ACTION ITEM:
Output, word for word, every line from the start of the listing down to and including the line that contains "A cross-section in"; include nothing else.

***
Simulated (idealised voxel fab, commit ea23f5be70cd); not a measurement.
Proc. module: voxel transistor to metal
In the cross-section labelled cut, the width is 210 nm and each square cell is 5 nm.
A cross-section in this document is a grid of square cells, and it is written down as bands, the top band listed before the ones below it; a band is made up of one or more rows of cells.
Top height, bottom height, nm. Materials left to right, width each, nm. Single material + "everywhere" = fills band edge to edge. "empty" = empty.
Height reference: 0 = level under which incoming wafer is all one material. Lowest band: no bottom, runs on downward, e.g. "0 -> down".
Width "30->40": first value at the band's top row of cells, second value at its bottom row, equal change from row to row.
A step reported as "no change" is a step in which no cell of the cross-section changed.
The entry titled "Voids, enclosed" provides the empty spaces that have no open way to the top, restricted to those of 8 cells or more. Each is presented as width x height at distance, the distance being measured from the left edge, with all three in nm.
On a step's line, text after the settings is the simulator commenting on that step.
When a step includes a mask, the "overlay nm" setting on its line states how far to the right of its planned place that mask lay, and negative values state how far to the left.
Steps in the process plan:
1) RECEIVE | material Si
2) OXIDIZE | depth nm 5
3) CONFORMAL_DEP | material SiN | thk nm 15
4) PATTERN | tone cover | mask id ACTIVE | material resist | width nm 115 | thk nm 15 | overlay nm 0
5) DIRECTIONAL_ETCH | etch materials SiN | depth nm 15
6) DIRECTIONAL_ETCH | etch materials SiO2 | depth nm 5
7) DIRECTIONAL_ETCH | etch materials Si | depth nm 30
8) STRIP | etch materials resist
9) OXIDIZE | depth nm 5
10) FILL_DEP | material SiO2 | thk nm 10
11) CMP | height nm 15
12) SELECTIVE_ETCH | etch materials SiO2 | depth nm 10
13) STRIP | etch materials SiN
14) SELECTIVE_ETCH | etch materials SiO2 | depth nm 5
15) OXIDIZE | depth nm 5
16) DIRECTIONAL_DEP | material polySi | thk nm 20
***

ANSWER AREA:
Simulated (idealised voxel fab, commit ea23f5be70cd); not a measurement.
Proc. module: voxel transistor to metal
In the cross-section labelled cut, the width is 210 nm and each square cell is 5 nm.
A cross-section in this document is a grid of square cells, and it is written down as bands, the top band listed before the ones below it; a band is made up of one or more rows of cells.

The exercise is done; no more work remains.